ASSIGNMENT:
Give back the full material exactly. Omit no line.

((
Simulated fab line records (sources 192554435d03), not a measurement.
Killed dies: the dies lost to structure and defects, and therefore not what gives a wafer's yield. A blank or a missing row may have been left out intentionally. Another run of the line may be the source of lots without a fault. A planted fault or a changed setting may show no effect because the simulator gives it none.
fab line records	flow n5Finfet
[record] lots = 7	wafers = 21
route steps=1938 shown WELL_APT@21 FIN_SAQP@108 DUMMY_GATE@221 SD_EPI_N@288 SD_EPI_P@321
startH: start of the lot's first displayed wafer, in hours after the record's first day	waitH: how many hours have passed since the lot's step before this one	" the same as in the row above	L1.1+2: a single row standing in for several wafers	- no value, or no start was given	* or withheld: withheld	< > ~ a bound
))

WRITTEN ANSWER:
Simulated fab line records (sources 192554435d03), not a measurement.
Killed dies: the dies lost to structure and defects, and therefore not what gives a wafer's yield. A blank or a missing row may have been left out intentionally. Another run of the line may be the source of lots without a fault. A planted fault or a changed setting may show no effect because the simulator gives it none.
fab line records	flow n5Finfet
[record] lots = 7	wafers = 21
route steps=1938 shown WELL_APT@21 FIN_SAQP@108 DUMMY_GATE@221 SD_EPI_N@288 SD_EPI_P@321
startH: start of the lot's first displayed wafer, in hours after the record's first day	waitH: how many hours have passed since the lot's step before this one	" the same as in the row above	L1.1+2: a single row standing in for several wafers	- no value, or no start was given	* or withheld: withheld	< > ~ a bound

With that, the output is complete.